Recorded information Start Marker
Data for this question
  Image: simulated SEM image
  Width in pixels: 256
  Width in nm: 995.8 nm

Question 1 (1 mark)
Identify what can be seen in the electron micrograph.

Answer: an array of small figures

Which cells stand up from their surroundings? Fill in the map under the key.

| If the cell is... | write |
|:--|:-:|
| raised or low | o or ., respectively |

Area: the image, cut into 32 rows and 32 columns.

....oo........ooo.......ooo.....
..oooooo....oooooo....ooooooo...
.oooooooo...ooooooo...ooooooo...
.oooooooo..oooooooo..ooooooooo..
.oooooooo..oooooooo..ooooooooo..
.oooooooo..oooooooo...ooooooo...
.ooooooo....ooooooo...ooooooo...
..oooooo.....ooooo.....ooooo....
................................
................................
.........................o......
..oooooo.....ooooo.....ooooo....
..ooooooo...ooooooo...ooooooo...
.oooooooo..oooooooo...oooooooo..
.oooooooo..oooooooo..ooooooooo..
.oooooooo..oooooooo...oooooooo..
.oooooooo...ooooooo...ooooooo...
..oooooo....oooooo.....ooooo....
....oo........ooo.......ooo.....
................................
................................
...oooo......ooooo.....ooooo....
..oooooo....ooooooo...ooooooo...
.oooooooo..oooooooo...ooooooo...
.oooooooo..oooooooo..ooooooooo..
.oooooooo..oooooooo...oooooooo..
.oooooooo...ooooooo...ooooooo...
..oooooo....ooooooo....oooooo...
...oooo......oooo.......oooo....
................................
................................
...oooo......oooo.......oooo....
Recorded information End Marker

### Work instruction:
Using the listing above, return word for word each line from the one that has "Identify what can" through the one that has "Area: the image, cut", and no line outside that range.

### Written answer:
Identify what can be seen in the electron micrograph.

Answer: an array of small figures

Which cells stand up from their surroundings? Fill in the map under the key.

| If the cell is... | write |
|:--|:-:|
| raised or low | o or ., respectively |

Area: the image, cut into 32 rows and 32 columns.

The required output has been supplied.